- _WORK REQUEST_
The first line of the entries below, the line containing "lots that met", and every line between them should be repeated exactly, and nothing else.

- _DATA FOR REVIEW_
———
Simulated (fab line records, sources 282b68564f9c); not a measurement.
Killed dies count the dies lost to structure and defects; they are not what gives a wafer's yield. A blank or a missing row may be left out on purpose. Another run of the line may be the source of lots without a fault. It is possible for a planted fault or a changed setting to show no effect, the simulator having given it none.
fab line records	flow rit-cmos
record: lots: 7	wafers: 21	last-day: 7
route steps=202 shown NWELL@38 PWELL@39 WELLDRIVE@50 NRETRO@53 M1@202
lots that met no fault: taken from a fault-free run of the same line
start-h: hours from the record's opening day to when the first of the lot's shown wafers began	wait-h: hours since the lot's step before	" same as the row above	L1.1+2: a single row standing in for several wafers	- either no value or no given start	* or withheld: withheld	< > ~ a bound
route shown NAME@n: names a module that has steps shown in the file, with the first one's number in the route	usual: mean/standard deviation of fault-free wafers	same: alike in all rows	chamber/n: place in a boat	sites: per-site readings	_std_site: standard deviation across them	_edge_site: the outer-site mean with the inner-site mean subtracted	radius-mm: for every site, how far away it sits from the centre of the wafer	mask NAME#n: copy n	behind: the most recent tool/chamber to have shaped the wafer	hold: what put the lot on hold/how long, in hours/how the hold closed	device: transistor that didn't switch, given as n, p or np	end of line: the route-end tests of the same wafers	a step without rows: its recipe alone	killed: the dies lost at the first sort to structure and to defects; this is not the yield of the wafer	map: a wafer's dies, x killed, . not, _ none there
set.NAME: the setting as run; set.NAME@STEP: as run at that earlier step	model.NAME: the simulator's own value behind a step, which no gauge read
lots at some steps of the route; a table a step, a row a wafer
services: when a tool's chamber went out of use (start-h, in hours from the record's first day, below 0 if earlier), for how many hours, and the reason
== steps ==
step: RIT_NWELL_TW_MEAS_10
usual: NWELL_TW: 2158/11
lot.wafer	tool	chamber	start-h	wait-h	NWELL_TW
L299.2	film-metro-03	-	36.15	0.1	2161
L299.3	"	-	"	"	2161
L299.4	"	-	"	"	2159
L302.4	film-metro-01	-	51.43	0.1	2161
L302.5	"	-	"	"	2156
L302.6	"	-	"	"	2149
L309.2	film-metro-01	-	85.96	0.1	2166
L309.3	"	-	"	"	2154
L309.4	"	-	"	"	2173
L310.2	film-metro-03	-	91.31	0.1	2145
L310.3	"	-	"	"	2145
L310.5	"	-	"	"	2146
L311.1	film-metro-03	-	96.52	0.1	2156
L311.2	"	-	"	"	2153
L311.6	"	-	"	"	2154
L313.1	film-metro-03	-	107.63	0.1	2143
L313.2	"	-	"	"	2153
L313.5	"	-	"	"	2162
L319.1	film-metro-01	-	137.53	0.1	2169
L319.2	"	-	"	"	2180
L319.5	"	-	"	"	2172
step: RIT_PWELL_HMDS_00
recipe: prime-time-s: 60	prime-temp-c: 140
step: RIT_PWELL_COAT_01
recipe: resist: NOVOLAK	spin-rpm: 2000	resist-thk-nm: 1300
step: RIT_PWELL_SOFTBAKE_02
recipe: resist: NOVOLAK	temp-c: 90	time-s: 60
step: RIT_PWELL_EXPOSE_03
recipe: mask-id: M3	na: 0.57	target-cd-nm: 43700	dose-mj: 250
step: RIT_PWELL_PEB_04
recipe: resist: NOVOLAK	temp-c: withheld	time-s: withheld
———

- _EXERCISE OUTPUT_
Simulated (fab line records, sources 282b68564f9c); not a measurement.
Killed dies count the dies lost to structure and defects; they are not what gives a wafer's yield. A blank or a missing row may be left out on purpose. Another run of the line may be the source of lots without a fault. It is possible for a planted fault or a changed setting to show no effect, the simulator having given it none.
fab line records	flow rit-cmos
record: lots: 7	wafers: 21	last-day: 7
route steps=202 shown NWELL@38 PWELL@39 WELLDRIVE@50 NRETRO@53 M1@202
lots that met no fault: taken from a fault-free run of the same line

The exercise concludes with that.